Requirement:
Each entry is to be retyped exactly as it stands.

Stored data:
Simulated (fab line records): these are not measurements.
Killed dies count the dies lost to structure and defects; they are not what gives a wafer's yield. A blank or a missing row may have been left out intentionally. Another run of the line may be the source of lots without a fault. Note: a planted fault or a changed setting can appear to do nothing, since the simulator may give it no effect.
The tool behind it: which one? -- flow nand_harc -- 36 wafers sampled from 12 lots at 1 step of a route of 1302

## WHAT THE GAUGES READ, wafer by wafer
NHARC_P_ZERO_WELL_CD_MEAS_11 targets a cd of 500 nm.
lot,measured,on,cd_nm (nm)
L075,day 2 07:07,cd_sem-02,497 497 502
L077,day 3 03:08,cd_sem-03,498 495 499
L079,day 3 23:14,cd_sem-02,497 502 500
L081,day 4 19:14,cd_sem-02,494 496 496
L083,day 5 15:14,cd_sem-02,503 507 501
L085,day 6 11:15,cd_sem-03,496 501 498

Answer space:
Simulated (fab line records): these are not measurements.
Killed dies count the dies lost to structure and defects; they are not what gives a wafer's yield. A blank or a missing row may have been left out intentionally. Another run of the line may be the source of lots without a fault. Note: a planted fault or a changed setting can appear to do nothing, since the simulator may give it no effect.
The tool behind it: which one? -- flow nand_harc -- 36 wafers sampled from 12 lots at 1 step of a route of 1302

## WHAT THE GAUGES READ, wafer by wafer
NHARC_P_ZERO_WELL_CD_MEAS_11 targets a cd of 500 nm.
lot,measured,on,cd_nm (nm)
L075,day 2 07:07,cd_sem-02,497 497 502
L077,day 3 03:08,cd_sem-03,498 495 499
L079,day 3 23:14,cd_sem-02,497 502 500
L081,day 4 19:14,cd_sem-02,494 496 496
L083,day 5 15:14,cd_sem-02,503 507 501
L085,day 6 11:15,cd_sem-03,496 501 498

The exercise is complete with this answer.